- ASSIGNMENT
Copy all entries exactly.

- PROVIDED INFORMATION
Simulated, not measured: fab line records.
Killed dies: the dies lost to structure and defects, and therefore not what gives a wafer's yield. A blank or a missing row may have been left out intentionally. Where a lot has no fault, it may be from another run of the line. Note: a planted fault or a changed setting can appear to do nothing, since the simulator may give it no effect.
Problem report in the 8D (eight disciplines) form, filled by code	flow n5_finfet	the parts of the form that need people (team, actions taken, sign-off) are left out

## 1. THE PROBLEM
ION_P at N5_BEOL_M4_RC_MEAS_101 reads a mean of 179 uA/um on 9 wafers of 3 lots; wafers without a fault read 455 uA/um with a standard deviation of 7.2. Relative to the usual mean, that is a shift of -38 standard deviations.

- ANSWER SPACE
Simulated, not measured: fab line records.
Killed dies: the dies lost to structure and defects, and therefore not what gives a wafer's yield. A blank or a missing row may have been left out intentionally. Where a lot has no fault, it may be from another run of the line. Note: a planted fault or a changed setting can appear to do nothing, since the simulator may give it no effect.
Problem report in the 8D (eight disciplines) form, filled by code	flow n5_finfet	the parts of the form that need people (team, actions taken, sign-off) are left out

## 1. THE PROBLEM
ION_P at N5_BEOL_M4_RC_MEAS_101 reads a mean of 179 uA/um on 9 wafers of 3 lots; wafers without a fault read 455 uA/um with a standard deviation of 7.2. Relative to the usual mean, that is a shift of -38 standard deviations.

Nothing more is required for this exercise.